BEGIN

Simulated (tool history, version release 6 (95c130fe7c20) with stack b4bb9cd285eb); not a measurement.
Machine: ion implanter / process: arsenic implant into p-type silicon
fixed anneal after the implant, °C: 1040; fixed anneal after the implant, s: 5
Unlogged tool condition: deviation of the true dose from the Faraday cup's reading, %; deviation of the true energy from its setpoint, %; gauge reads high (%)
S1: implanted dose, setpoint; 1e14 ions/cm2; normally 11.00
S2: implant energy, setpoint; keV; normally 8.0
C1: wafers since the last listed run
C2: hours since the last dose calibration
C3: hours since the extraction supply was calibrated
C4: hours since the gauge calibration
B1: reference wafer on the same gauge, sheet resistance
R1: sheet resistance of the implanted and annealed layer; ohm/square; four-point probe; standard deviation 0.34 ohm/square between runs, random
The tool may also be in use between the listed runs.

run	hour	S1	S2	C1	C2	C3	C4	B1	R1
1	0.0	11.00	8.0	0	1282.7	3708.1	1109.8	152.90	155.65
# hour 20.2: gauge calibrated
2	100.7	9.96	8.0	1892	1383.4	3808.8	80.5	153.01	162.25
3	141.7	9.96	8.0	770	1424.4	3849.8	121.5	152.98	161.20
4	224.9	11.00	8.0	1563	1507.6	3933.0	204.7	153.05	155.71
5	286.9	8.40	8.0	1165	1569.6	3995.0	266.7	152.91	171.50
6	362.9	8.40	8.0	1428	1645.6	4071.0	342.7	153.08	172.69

END

= Work task =
Scan the listing above for the line that has "S2: implant energy, setpoint;", then copy exactly from that line through the line that has "B1: reference wafer".

= Your response =
S2: implant energy, setpoint; keV; normally 8.0
C1: wafers since the last listed run
C2: hours since the last dose calibration
C3: hours since the extraction supply was calibrated
C4: hours since the gauge calibration
B1: reference wafer on the same gauge, sheet resistance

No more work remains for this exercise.